◇ ◇ ◇ ◇

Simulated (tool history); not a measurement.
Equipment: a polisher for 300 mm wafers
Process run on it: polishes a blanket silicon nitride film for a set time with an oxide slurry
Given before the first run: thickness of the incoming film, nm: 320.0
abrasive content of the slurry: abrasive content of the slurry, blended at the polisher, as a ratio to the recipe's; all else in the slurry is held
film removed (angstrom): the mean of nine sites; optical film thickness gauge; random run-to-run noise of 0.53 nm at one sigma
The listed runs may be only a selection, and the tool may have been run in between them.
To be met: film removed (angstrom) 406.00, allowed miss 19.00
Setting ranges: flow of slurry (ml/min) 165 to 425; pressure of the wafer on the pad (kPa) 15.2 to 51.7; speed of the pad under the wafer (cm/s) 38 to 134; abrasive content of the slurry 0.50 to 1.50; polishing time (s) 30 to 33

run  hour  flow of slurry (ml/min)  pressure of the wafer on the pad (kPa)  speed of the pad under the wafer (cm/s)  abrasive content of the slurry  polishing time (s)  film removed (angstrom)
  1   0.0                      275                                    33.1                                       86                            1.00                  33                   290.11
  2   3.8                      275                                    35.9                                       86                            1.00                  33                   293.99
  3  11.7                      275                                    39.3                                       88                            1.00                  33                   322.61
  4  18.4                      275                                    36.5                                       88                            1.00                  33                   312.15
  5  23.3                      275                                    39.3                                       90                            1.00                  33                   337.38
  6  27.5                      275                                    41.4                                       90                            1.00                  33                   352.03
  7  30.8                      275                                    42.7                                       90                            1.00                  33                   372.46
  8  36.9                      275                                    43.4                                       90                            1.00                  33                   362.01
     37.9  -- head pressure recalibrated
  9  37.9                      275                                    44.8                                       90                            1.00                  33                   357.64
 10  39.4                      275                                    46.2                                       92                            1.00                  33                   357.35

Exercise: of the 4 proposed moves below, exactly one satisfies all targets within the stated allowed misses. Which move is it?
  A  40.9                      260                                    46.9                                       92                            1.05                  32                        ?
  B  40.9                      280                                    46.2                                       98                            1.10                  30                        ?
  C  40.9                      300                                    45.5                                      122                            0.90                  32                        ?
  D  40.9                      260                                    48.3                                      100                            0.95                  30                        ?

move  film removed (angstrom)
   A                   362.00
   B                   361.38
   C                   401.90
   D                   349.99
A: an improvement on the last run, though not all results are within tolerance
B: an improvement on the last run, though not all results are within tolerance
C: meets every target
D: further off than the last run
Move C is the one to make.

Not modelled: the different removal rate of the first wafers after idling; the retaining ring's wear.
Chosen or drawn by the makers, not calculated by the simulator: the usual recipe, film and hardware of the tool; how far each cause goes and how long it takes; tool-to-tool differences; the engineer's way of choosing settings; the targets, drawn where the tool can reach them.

◇ ◇ ◇ ◇

## TASK ITEM
Which lines should be output? Exactly those from the first line of the data through the line containing "abrasive content of the slurry: abrasive", inclusive.

## TASK RESULT
Simulated (tool history); not a measurement.
Equipment: a polisher for 300 mm wafers
Process run on it: polishes a blanket silicon nitride film for a set time with an oxide slurry
Given before the first run: thickness of the incoming film, nm: 320.0
abrasive content of the slurry: abrasive content of the slurry, blended at the polisher, as a ratio to the recipe's; all else in the slurry is held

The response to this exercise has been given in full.